## Work item:
Set down the entries once more exactly as they were written.

+ + +

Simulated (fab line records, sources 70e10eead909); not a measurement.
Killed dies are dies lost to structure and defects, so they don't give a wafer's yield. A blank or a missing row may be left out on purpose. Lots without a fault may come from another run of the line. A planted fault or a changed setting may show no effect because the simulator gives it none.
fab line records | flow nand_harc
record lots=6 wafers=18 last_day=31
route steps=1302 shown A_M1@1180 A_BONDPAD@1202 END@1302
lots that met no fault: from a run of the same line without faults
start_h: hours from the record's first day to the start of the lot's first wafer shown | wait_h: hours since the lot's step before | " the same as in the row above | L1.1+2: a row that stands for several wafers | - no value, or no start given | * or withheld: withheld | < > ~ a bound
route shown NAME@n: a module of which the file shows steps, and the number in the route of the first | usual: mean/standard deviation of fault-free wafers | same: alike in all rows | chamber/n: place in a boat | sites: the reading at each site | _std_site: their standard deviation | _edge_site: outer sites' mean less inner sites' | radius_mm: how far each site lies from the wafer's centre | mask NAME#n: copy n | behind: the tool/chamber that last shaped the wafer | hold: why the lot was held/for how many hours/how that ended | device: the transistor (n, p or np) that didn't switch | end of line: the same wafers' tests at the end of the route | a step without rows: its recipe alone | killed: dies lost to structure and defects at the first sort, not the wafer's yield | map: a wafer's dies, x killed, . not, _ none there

+ + +

## Task output:
Simulated (fab line records, sources 70e10eead909); not a measurement.
Killed dies are dies lost to structure and defects, so they don't give a wafer's yield. A blank or a missing row may be left out on purpose. Lots without a fault may come from another run of the line. A planted fault or a changed setting may show no effect because the simulator gives it none.
fab line records | flow nand_harc
record lots=6 wafers=18 last_day=31
route steps=1302 shown A_M1@1180 A_BONDPAD@1202 END@1302
lots that met no fault: from a run of the same line without faults
start_h: hours from the record's first day to the start of the lot's first wafer shown | wait_h: hours since the lot's step before | " the same as in the row above | L1.1+2: a row that stands for several wafers | - no value, or no start given | * or withheld: withheld | < > ~ a bound
route shown NAME@n: a module of which the file shows steps, and the number in the route of the first | usual: mean/standard deviation of fault-free wafers | same: alike in all rows | chamber/n: place in a boat | sites: the reading at each site | _std_site: their standard deviation | _edge_site: outer sites' mean less inner sites' | radius_mm: how far each site lies from the wafer's centre | mask NAME#n: copy n | behind: the tool/chamber that last shaped the wafer | hold: why the lot was held/for how many hours/how that ended | device: the transistor (n, p or np) that didn't switch | end of line: the same wafers' tests at the end of the route | a step without rows: its recipe alone | killed: dies lost to structure and defects at the first sort, not the wafer's yield | map: a wafer's dies, x killed, . not, _ none there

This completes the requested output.